-------- Recorded data --------

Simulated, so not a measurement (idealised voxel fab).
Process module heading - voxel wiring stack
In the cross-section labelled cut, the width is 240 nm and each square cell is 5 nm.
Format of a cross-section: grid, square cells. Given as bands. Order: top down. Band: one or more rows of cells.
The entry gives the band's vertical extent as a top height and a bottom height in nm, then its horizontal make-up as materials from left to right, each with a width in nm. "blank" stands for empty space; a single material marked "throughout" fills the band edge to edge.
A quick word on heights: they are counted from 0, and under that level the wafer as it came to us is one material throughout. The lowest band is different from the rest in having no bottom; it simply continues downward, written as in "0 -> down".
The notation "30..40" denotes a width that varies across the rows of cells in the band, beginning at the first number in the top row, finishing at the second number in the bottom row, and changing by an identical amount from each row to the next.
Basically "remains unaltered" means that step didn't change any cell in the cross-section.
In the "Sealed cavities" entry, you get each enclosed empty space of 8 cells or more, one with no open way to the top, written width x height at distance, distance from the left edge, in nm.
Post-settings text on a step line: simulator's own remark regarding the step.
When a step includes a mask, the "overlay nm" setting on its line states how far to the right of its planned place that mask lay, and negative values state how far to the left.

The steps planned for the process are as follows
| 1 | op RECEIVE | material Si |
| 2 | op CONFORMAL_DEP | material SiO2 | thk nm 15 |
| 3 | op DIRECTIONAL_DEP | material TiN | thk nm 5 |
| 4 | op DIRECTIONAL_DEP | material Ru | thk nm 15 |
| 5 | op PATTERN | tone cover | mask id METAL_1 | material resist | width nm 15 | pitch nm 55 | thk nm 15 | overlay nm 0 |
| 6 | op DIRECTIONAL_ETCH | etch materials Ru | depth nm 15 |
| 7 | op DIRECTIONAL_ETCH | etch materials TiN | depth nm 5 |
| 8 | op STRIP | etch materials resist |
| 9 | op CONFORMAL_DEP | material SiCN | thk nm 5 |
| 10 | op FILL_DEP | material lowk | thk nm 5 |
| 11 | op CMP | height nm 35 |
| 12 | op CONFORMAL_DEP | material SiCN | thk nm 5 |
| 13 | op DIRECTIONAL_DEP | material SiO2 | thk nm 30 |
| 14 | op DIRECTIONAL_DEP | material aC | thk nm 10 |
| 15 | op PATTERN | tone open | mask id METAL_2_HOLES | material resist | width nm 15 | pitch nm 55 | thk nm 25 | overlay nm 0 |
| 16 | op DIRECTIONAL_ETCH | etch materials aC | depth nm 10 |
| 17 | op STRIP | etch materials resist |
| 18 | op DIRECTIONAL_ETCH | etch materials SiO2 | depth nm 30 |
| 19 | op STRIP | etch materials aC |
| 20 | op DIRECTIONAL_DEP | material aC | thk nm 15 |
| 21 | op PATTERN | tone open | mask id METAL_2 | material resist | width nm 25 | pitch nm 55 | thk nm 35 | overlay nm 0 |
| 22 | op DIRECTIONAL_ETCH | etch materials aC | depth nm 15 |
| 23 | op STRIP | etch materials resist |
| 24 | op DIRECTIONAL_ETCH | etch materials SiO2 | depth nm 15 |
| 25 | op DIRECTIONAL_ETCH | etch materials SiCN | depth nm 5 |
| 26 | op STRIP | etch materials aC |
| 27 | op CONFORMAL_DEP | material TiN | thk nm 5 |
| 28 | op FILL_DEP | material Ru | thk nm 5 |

--------

-- Work instruction --
Please return exactly the lines from the opening line of the data above through the line with "The entry gives", both included and nothing else.

-- Reply --
Simulated, so not a measurement (idealised voxel fab).
Process module heading - voxel wiring stack
In the cross-section labelled cut, the width is 240 nm and each square cell is 5 nm.
Format of a cross-section: grid, square cells. Given as bands. Order: top down. Band: one or more rows of cells.
The entry gives the band's vertical extent as a top height and a bottom height in nm, then its horizontal make-up as materials from left to right, each with a width in nm. "blank" stands for empty space; a single material marked "throughout" fills the band edge to edge.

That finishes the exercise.